──────

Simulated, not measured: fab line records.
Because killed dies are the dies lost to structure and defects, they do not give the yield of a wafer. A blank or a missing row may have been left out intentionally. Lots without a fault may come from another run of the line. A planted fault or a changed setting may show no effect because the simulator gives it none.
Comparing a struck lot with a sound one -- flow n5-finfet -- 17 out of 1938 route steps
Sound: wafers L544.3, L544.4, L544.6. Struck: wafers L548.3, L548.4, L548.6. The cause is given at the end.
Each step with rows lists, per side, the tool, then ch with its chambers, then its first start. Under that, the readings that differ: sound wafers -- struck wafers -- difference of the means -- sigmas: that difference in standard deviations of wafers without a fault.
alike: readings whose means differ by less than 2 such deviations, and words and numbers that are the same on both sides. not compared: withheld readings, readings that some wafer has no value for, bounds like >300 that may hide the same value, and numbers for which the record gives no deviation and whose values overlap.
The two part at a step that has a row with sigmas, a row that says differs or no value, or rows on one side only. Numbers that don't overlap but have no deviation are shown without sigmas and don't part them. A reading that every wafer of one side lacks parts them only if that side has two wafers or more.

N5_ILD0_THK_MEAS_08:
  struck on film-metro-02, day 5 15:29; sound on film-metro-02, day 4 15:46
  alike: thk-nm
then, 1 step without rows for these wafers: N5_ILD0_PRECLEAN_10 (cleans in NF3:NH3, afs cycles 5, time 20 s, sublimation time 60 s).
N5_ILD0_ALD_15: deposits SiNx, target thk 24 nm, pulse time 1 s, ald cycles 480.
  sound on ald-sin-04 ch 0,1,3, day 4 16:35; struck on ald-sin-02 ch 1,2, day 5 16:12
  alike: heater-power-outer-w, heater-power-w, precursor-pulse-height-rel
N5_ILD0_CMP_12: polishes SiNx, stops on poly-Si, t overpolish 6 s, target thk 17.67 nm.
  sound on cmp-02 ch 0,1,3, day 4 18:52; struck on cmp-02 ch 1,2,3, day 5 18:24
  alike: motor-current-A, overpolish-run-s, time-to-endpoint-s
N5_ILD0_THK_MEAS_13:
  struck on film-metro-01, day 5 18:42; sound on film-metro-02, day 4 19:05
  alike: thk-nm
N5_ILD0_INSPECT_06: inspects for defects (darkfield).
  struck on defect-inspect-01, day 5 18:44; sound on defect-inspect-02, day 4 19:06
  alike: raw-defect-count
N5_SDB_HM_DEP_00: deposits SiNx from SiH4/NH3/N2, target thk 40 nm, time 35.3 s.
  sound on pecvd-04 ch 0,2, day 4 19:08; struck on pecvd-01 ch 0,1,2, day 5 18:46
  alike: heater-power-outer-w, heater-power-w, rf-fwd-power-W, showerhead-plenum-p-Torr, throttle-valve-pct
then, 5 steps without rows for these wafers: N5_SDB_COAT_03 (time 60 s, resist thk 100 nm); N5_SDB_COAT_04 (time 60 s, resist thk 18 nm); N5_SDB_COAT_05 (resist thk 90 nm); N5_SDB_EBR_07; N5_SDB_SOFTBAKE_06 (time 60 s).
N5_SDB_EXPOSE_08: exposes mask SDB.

──────

_Work task_. The range runs from the line with "N5_ILD0_CMP_12: polishes SiNx, stops" up to and including the line with "then, 5 steps" in the listing above; please write out exactly those lines and nothing more.

_Written reply_.
N5_ILD0_CMP_12: polishes SiNx, stops on poly-Si, t overpolish 6 s, target thk 17.67 nm.
  sound on cmp-02 ch 0,1,3, day 4 18:52; struck on cmp-02 ch 1,2,3, day 5 18:24
  alike: motor-current-A, overpolish-run-s, time-to-endpoint-s
N5_ILD0_THK_MEAS_13:
  struck on film-metro-01, day 5 18:42; sound on film-metro-02, day 4 19:05
  alike: thk-nm
N5_ILD0_INSPECT_06: inspects for defects (darkfield).
  struck on defect-inspect-01, day 5 18:44; sound on defect-inspect-02, day 4 19:06
  alike: raw-defect-count
N5_SDB_HM_DEP_00: deposits SiNx from SiH4/NH3/N2, target thk 40 nm, time 35.3 s.
  sound on pecvd-04 ch 0,2, day 4 19:08; struck on pecvd-01 ch 0,1,2, day 5 18:46
  alike: heater-power-outer-w, heater-power-w, rf-fwd-power-W, showerhead-plenum-p-Torr, throttle-valve-pct
then, 5 steps without rows for these wafers: N5_SDB_COAT_03 (time 60 s, resist thk 100 nm); N5_SDB_COAT_04 (time 60 s, resist thk 18 nm); N5_SDB_COAT_05 (resist thk 90 nm); N5_SDB_EBR_07; N5_SDB_SOFTBAKE_06 (time 60 s).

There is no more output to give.